(ASSIGNMENT)
Copy the entries that follow, exactly and completely.

(MATERIAL PROVIDED)
--------------------------------
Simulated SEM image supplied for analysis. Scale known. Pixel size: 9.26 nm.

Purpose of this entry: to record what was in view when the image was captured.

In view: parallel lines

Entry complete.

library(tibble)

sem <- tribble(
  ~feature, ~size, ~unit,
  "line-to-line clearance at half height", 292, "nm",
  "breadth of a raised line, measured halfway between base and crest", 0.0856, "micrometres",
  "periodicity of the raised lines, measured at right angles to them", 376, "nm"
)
--------------------------------

(TASK RESULT)
Simulated SEM image supplied for analysis. Scale known. Pixel size: 9.26 nm.

Purpose of this entry: to record what was in view when the image was captured.

In view: parallel lines

Entry complete.

library(tibble)

sem <- tribble(
  ~feature, ~size, ~unit,
  "line-to-line clearance at half height", 292, "nm",
  "breadth of a raised line, measured halfway between base and crest", 0.0856, "micrometres",
  "periodicity of the raised lines, measured at right angles to them", 376, "nm"
)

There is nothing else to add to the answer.